■ Action item
Keep only the lines from the start of the data through the line containing "The wafer is", and output them exactly.

■ Listed entries
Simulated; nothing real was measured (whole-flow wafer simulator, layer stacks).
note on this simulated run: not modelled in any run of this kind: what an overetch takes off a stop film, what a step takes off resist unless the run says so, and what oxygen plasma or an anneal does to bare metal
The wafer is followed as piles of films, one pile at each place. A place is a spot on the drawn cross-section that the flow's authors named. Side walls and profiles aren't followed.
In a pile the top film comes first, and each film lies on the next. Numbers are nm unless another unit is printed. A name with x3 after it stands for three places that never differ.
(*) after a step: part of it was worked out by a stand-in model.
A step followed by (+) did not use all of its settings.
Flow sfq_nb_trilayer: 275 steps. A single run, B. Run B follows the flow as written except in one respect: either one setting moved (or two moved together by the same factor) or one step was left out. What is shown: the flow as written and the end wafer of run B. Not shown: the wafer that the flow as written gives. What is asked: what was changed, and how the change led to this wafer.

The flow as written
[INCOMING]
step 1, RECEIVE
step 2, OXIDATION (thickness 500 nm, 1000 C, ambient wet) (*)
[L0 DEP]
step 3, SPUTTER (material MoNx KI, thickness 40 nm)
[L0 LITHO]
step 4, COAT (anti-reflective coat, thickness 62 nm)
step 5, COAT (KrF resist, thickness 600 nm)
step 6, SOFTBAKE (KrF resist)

■ Solution
Simulated; nothing real was measured (whole-flow wafer simulator, layer stacks).
note on this simulated run: not modelled in any run of this kind: what an overetch takes off a stop film, what a step takes off resist unless the run says so, and what oxygen plasma or an anneal does to bare metal
The wafer is followed as piles of films, one pile at each place. A place is a spot on the drawn cross-section that the flow's authors named. Side walls and profiles aren't followed.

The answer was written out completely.